★ ★ ★ ★ ★ ★ ★
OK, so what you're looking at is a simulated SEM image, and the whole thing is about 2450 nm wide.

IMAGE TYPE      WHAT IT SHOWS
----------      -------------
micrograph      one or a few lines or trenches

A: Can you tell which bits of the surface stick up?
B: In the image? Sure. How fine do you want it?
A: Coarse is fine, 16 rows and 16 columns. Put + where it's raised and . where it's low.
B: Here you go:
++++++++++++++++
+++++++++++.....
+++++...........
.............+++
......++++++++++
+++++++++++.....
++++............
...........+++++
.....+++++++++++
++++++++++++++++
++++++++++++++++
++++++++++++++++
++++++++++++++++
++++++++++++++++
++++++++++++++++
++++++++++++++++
★ ★ ★ ★ ★ ★ ★

Exercise
Write every entry out again. Leave each one exactly as it is.

Worked solution
OK, so what you're looking at is a simulated SEM image, and the whole thing is about 2450 nm wide.

IMAGE TYPE      WHAT IT SHOWS
----------      -------------
micrograph      one or a few lines or trenches

A: Can you tell which bits of the surface stick up?
B: In the image? Sure. How fine do you want it?
A: Coarse is fine, 16 rows and 16 columns. Put + where it's raised and . where it's low.
B: Here you go:
++++++++++++++++
+++++++++++.....
+++++...........
.............+++
......++++++++++
+++++++++++.....
++++............
...........+++++
.....+++++++++++
++++++++++++++++
++++++++++++++++
++++++++++++++++
++++++++++++++++
++++++++++++++++
++++++++++++++++
++++++++++++++++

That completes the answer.